#### Work request:
From the first line to the last, return the data exactly as written.

#### Provided material:
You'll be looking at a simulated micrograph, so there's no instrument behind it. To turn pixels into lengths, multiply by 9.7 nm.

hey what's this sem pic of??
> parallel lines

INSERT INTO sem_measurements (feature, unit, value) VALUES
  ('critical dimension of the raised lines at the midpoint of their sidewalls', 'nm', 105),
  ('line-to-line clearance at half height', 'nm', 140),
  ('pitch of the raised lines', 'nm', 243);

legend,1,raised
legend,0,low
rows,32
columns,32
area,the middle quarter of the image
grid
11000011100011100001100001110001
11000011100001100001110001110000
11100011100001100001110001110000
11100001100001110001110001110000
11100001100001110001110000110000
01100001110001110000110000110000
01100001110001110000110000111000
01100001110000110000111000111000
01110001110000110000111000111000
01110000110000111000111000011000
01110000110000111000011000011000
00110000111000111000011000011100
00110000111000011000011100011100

#### Written reply:
You'll be looking at a simulated micrograph, so there's no instrument behind it. To turn pixels into lengths, multiply by 9.7 nm.

hey what's this sem pic of??
> parallel lines

INSERT INTO sem_measurements (feature, unit, value) VALUES
  ('critical dimension of the raised lines at the midpoint of their sidewalls', 'nm', 105),
  ('line-to-line clearance at half height', 'nm', 140),
  ('pitch of the raised lines', 'nm', 243);

legend,1,raised
legend,0,low
rows,32
columns,32
area,the middle quarter of the image
grid
11000011100011100001100001110001
11000011100001100001110001110000
11100011100001100001110001110000
11100001100001110001110001110000
11100001100001110001110000110000
01100001110001110000110000110000
01100001110001110000110000111000
01100001110000110000111000111000
01110001110000110000111000111000
01110000110000111000111000011000
01110000110000111000011000011000
00110000111000111000011000011100
00110000111000011000011100011100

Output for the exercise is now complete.